**Work item**
Return the entries below exactly as written.

**Listed entries**
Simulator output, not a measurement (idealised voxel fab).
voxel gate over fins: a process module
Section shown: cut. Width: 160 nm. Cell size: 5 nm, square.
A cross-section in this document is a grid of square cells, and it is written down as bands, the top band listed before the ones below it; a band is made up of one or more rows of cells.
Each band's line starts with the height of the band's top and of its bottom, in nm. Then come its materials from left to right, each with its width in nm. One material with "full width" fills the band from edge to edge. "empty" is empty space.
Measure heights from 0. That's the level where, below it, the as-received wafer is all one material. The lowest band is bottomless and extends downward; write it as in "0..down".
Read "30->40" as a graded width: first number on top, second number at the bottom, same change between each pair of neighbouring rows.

**Result**
Simulator output, not a measurement (idealised voxel fab).
voxel gate over fins: a process module
Section shown: cut. Width: 160 nm. Cell size: 5 nm, square.
A cross-section in this document is a grid of square cells, and it is written down as bands, the top band listed before the ones below it; a band is made up of one or more rows of cells.
Each band's line starts with the height of the band's top and of its bottom, in nm. Then come its materials from left to right, each with its width in nm. One material with "full width" fills the band from edge to edge. "empty" is empty space.
Measure heights from 0. That's the level where, below it, the as-received wafer is all one material. The lowest band is bottomless and extends downward; write it as in "0..down".
Read "30->40" as a graded width: first number on top, second number at the bottom, same change between each pair of neighbouring rows.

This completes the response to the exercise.